> _WORK ORDER_:
From the entries below, reproduce exactly the line containing "[recipe] stop-on = SiOC;", the line containing "[recipe] material = Co;", and every line in between, with nothing added.

> _SOURCE MATERIAL_:
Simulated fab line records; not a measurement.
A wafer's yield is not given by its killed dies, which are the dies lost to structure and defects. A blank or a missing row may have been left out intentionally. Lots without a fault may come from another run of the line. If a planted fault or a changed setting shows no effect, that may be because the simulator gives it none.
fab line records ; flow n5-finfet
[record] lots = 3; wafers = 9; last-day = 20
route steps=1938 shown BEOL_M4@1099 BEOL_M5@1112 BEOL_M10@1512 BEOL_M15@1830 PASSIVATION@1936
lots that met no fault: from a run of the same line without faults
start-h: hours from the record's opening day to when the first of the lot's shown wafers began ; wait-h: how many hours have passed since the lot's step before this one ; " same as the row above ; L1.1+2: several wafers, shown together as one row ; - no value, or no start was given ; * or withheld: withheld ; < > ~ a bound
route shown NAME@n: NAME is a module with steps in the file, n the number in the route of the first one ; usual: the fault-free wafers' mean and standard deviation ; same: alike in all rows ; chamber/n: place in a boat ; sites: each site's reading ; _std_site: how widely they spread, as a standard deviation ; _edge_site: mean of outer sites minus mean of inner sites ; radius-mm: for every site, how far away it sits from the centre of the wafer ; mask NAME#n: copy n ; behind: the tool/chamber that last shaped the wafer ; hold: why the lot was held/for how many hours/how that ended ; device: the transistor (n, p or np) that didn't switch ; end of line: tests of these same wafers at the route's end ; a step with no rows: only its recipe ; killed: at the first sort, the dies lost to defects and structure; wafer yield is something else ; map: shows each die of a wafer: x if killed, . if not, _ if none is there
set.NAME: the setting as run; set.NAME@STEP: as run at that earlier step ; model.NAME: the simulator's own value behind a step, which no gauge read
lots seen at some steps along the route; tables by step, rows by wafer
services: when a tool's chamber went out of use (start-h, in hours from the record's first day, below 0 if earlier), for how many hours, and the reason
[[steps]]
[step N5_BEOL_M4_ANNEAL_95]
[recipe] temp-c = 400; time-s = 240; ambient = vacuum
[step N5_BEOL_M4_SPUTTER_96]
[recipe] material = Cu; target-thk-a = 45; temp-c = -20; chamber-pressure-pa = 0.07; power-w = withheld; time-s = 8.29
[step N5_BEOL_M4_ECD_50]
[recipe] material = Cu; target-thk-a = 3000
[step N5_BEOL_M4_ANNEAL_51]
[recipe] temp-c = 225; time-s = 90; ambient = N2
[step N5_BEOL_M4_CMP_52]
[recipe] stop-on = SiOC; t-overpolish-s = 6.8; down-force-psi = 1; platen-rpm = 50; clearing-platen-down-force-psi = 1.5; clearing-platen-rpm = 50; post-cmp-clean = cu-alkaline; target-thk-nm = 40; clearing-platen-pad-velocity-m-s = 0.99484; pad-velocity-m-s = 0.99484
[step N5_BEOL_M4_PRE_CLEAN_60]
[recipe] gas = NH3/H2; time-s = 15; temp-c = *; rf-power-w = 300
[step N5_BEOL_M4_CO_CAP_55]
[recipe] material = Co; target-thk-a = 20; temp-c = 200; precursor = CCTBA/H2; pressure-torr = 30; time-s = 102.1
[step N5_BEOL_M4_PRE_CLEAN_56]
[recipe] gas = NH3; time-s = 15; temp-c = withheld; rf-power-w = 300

> _TASK RESULT_:
[recipe] stop-on = SiOC; t-overpolish-s = 6.8; down-force-psi = 1; platen-rpm = 50; clearing-platen-down-force-psi = 1.5; clearing-platen-rpm = 50; post-cmp-clean = cu-alkaline; target-thk-nm = 40; clearing-platen-pad-velocity-m-s = 0.99484; pad-velocity-m-s = 0.99484
[step N5_BEOL_M4_PRE_CLEAN_60]
[recipe] gas = NH3/H2; time-s = 15; temp-c = *; rf-power-w = 300
[step N5_BEOL_M4_CO_CAP_55]
[recipe] material = Co; target-thk-a = 20; temp-c = 200; precursor = CCTBA/H2; pressure-torr = 30; time-s = 102.1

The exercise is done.